== WORK TASK ==
Each line below has to be set down again exactly.

== INFORMATION ==
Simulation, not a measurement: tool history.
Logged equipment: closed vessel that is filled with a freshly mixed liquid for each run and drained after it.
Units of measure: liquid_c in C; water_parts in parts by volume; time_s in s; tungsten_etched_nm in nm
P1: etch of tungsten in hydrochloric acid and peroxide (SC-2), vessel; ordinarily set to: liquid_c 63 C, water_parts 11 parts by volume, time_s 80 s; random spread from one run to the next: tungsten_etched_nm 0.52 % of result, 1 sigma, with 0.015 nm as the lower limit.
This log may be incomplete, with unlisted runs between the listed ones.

== ANSWER SPACE ==
Simulation, not a measurement: tool history.
Logged equipment: closed vessel that is filled with a freshly mixed liquid for each run and drained after it.
Units of measure: liquid_c in C; water_parts in parts by volume; time_s in s; tungsten_etched_nm in nm
P1: etch of tungsten in hydrochloric acid and peroxide (SC-2), vessel; ordinarily set to: liquid_c 63 C, water_parts 11 parts by volume, time_s 80 s; random spread from one run to the next: tungsten_etched_nm 0.52 % of result, 1 sigma, with 0.015 nm as the lower limit.
This log may be incomplete, with unlisted runs between the listed ones.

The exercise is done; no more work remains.